**WORK ITEM**
Print the records below from the first line through the line containing "1,RECEIVE (material Si)", both included, word for word.

———
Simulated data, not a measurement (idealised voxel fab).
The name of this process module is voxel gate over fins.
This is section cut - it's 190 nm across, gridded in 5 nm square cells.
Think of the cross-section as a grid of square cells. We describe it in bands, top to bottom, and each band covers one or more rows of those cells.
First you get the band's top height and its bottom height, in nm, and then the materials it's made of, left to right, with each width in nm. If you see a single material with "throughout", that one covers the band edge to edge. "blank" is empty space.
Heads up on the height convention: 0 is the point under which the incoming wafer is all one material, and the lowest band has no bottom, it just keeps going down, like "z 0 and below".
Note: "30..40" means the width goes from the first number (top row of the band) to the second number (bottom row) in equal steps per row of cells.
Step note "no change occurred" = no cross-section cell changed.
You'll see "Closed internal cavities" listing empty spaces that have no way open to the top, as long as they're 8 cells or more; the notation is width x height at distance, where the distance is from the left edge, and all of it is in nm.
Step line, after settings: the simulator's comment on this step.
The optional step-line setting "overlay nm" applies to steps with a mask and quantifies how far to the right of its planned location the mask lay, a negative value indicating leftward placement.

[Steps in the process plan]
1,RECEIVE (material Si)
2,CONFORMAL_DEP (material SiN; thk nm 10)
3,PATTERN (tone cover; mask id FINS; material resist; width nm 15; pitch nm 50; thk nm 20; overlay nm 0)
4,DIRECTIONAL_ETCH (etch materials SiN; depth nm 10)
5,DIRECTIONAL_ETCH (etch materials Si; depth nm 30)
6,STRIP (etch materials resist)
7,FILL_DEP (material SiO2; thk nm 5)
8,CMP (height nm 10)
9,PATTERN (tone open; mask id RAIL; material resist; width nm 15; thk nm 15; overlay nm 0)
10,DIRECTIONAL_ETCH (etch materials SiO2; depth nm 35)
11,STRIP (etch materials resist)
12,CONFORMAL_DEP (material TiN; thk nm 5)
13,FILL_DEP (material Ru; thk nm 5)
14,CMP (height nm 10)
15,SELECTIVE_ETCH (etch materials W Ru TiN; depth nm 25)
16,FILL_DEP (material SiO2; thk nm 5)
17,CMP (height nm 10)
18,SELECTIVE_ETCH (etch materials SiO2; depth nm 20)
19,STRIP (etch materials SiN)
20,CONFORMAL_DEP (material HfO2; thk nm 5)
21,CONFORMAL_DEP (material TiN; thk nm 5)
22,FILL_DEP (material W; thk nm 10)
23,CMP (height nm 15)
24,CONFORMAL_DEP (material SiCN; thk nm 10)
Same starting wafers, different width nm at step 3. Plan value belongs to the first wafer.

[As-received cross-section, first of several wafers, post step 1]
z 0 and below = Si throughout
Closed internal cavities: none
———

**ANSWER AREA**
Simulated data, not a measurement (idealised voxel fab).
The name of this process module is voxel gate over fins.
This is section cut - it's 190 nm across, gridded in 5 nm square cells.
Think of the cross-section as a grid of square cells. We describe it in bands, top to bottom, and each band covers one or more rows of those cells.
First you get the band's top height and its bottom height, in nm, and then the materials it's made of, left to right, with each width in nm. If you see a single material with "throughout", that one covers the band edge to edge. "blank" is empty space.
Heads up on the height convention: 0 is the point under which the incoming wafer is all one material, and the lowest band has no bottom, it just keeps going down, like "z 0 and below".
Note: "30..40" means the width goes from the first number (top row of the band) to the second number (bottom row) in equal steps per row of cells.
Step note "no change occurred" = no cross-section cell changed.
You'll see "Closed internal cavities" listing empty spaces that have no way open to the top, as long as they're 8 cells or more; the notation is width x height at distance, where the distance is from the left edge, and all of it is in nm.
Step line, after settings: the simulator's comment on this step.
The optional step-line setting "overlay nm" applies to steps with a mask and quantifies how far to the right of its planned location the mask lay, a negative value indicating leftward placement.

[Steps in the process plan]
1,RECEIVE (material Si)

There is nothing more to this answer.